REQUIREMENT: Would you return the lines between the one holding "0.41 | 15.408 |" and the one holding "0.46 | 13.476 |", inclusive, and only those, exactly as they stand in the listing below?

□ □ □ □ □

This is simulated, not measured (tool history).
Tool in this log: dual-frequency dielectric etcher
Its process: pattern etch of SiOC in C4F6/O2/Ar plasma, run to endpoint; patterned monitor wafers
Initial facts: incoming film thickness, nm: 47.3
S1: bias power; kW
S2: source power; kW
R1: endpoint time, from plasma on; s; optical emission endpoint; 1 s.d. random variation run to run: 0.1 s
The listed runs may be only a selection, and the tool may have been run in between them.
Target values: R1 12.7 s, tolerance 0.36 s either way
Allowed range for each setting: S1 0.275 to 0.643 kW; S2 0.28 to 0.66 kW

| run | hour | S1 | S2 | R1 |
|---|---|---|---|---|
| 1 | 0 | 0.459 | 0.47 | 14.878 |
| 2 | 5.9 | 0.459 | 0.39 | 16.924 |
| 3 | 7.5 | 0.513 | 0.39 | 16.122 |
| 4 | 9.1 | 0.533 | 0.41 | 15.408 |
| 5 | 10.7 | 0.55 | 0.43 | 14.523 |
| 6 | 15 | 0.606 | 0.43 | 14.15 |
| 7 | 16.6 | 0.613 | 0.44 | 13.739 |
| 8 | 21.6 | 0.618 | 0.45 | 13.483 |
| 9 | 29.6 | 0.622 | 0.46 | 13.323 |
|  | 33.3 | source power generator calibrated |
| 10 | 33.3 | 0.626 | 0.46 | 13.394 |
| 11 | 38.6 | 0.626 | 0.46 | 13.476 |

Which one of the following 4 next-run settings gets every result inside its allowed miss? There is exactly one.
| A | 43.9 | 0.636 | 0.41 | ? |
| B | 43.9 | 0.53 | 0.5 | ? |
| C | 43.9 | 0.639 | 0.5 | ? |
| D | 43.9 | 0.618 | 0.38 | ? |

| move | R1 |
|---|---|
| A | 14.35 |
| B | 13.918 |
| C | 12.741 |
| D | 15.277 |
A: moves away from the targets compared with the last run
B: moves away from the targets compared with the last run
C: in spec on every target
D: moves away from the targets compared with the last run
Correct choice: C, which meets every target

□ □ □ □ □

EXPECTED ANSWER:
| 4 | 9.1 | 0.533 | 0.41 | 15.408 |
| 5 | 10.7 | 0.55 | 0.43 | 14.523 |
| 6 | 15 | 0.606 | 0.43 | 14.15 |
| 7 | 16.6 | 0.613 | 0.44 | 13.739 |
| 8 | 21.6 | 0.618 | 0.45 | 13.483 |
| 9 | 29.6 | 0.622 | 0.46 | 13.323 |
|  | 33.3 | source power generator calibrated |
| 10 | 33.3 | 0.626 | 0.46 | 13.394 |
| 11 | 38.6 | 0.626 | 0.46 | 13.476 |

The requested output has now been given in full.